::::::

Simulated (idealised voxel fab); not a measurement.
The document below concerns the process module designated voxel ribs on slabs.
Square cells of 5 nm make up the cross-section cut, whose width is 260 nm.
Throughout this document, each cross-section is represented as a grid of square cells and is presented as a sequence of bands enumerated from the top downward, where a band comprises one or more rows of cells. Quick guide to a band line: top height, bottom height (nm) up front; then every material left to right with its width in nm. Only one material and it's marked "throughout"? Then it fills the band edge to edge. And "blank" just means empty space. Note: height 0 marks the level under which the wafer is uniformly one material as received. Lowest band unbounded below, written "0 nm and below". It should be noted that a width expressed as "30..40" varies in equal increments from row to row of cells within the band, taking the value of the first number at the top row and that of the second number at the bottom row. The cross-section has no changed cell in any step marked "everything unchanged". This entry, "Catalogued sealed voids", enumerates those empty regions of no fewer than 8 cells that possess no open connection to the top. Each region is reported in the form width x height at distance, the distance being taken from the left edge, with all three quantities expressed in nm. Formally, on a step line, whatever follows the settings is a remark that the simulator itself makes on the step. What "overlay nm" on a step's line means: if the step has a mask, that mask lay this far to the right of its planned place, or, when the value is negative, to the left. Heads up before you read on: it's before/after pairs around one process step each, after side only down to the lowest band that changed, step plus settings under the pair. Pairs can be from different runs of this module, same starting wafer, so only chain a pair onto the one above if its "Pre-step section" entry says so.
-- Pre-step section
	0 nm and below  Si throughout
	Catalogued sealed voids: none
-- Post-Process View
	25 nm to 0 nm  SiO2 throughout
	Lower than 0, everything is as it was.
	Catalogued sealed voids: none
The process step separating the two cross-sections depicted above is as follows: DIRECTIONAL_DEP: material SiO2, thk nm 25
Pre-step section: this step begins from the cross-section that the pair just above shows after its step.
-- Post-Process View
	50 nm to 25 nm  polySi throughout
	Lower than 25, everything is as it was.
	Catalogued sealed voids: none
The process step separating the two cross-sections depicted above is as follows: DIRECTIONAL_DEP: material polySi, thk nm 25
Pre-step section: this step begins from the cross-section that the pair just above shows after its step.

::::::

• _Activity_
Repeat exactly the lines that run from the opening of the listing through the line holding "Square cells of". Leave out everything else.

• _Solution_
Simulated (idealised voxel fab); not a measurement.
The document below concerns the process module designated voxel ribs on slabs.
Square cells of 5 nm make up the cross-section cut, whose width is 260 nm.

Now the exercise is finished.